▶ _WORK ORDER_: Below is a listing; copy all of it exactly.

SOURCE MATERIAL Block Start
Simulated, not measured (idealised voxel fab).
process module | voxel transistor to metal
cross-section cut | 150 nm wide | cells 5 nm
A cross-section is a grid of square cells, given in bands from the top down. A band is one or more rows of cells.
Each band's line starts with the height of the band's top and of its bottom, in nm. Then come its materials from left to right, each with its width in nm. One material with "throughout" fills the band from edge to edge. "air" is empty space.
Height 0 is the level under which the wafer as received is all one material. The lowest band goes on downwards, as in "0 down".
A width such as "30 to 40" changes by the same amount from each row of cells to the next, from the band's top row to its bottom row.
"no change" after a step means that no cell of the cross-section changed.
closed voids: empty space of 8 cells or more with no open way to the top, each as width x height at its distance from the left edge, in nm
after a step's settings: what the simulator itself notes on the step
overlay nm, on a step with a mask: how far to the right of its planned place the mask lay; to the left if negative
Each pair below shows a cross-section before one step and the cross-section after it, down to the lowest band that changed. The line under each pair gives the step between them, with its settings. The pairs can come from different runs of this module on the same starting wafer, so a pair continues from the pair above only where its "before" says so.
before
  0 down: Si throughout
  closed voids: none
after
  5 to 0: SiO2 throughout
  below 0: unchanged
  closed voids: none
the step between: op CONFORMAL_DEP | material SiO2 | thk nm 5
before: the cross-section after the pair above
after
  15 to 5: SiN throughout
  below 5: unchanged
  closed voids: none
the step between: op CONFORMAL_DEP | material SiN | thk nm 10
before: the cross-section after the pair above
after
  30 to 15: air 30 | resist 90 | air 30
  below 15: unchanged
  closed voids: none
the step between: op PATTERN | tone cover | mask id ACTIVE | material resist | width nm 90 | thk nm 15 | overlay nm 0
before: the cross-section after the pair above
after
SOURCE MATERIAL Block End

▶ _REPLY_:
Simulated, not measured (idealised voxel fab).
process module | voxel transistor to metal
cross-section cut | 150 nm wide | cells 5 nm
A cross-section is a grid of square cells, given in bands from the top down. A band is one or more rows of cells.
Each band's line starts with the height of the band's top and of its bottom, in nm. Then come its materials from left to right, each with its width in nm. One material with "throughout" fills the band from edge to edge. "air" is empty space.
Height 0 is the level under which the wafer as received is all one material. The lowest band goes on downwards, as in "0 down".
A width such as "30 to 40" changes by the same amount from each row of cells to the next, from the band's top row to its bottom row.
"no change" after a step means that no cell of the cross-section changed.
closed voids: empty space of 8 cells or more with no open way to the top, each as width x height at its distance from the left edge, in nm
after a step's settings: what the simulator itself notes on the step
overlay nm, on a step with a mask: how far to the right of its planned place the mask lay; to the left if negative
Each pair below shows a cross-section before one step and the cross-section after it, down to the lowest band that changed. The line under each pair gives the step between them, with its settings. The pairs can come from different runs of this module on the same starting wafer, so a pair continues from the pair above only where its "before" says so.
before
  0 down: Si throughout
  closed voids: none
after
  5 to 0: SiO2 throughout
  below 0: unchanged
  closed voids: none
the step between: op CONFORMAL_DEP | material SiO2 | thk nm 5
before: the cross-section after the pair above
after
  15 to 5: SiN throughout
  below 5: unchanged
  closed voids: none
the step between: op CONFORMAL_DEP | material SiN | thk nm 10
before: the cross-section after the pair above
after
  30 to 15: air 30 | resist 90 | air 30
  below 15: unchanged
  closed voids: none
the step between: op PATTERN | tone cover | mask id ACTIVE | material resist | width nm 90 | thk nm 15 | overlay nm 0
before: the cross-section after the pair above
after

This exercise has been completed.